## EXERCISE DATA
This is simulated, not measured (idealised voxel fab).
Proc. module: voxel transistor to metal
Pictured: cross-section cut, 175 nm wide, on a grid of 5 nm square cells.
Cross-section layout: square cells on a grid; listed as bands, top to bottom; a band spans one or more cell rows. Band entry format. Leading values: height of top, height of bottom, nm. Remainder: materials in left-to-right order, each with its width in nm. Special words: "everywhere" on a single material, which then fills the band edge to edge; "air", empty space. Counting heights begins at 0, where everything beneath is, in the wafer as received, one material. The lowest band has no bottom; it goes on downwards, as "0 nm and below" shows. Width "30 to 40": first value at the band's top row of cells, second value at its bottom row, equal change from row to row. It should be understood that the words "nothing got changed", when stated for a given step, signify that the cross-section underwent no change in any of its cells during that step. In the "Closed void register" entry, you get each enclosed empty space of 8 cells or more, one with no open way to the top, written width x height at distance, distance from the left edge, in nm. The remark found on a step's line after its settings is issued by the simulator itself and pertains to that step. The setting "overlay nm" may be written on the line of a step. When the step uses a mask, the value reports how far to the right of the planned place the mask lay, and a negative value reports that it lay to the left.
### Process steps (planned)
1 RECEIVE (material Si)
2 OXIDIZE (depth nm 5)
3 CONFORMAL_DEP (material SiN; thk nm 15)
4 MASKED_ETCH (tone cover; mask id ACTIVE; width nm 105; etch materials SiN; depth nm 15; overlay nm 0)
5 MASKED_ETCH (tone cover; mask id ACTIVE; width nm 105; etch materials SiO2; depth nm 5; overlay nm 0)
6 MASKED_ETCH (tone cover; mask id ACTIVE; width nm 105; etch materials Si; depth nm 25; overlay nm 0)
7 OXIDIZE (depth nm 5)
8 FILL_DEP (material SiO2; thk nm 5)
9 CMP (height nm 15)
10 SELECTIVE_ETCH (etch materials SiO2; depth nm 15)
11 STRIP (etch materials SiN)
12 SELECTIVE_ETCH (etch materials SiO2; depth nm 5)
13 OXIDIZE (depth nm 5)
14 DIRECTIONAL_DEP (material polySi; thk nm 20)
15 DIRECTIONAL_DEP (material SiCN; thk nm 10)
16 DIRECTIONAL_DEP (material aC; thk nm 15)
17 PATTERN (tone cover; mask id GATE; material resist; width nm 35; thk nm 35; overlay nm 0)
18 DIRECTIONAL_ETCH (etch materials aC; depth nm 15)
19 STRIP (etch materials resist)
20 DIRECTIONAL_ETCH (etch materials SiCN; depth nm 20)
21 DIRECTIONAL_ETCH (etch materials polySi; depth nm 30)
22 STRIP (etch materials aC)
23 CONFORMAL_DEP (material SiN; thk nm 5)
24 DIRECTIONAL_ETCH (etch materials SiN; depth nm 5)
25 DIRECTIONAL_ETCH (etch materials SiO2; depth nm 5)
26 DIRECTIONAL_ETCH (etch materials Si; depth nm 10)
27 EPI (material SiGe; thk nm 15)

## ASSIGNED TASK
After locating the line with "5 MASKED_ETCH (tone" above, return that line and every later line through the one with "26 DIRECTIONAL_ETCH (etch", word for word and with nothing else.

## ANSWER BOX
5 MASKED_ETCH (tone cover; mask id ACTIVE; width nm 105; etch materials SiO2; depth nm 5; overlay nm 0)
6 MASKED_ETCH (tone cover; mask id ACTIVE; width nm 105; etch materials Si; depth nm 25; overlay nm 0)
7 OXIDIZE (depth nm 5)
8 FILL_DEP (material SiO2; thk nm 5)
9 CMP (height nm 15)
10 SELECTIVE_ETCH (etch materials SiO2; depth nm 15)
11 STRIP (etch materials SiN)
12 SELECTIVE_ETCH (etch materials SiO2; depth nm 5)
13 OXIDIZE (depth nm 5)
14 DIRECTIONAL_DEP (material polySi; thk nm 20)
15 DIRECTIONAL_DEP (material SiCN; thk nm 10)
16 DIRECTIONAL_DEP (material aC; thk nm 15)
17 PATTERN (tone cover; mask id GATE; material resist; width nm 35; thk nm 35; overlay nm 0)
18 DIRECTIONAL_ETCH (etch materials aC; depth nm 15)
19 STRIP (etch materials resist)
20 DIRECTIONAL_ETCH (etch materials SiCN; depth nm 20)
21 DIRECTIONAL_ETCH (etch materials polySi; depth nm 30)
22 STRIP (etch materials aC)
23 CONFORMAL_DEP (material SiN; thk nm 5)
24 DIRECTIONAL_ETCH (etch materials SiN; depth nm 5)
25 DIRECTIONAL_ETCH (etch materials SiO2; depth nm 5)
26 DIRECTIONAL_ETCH (etch materials Si; depth nm 10)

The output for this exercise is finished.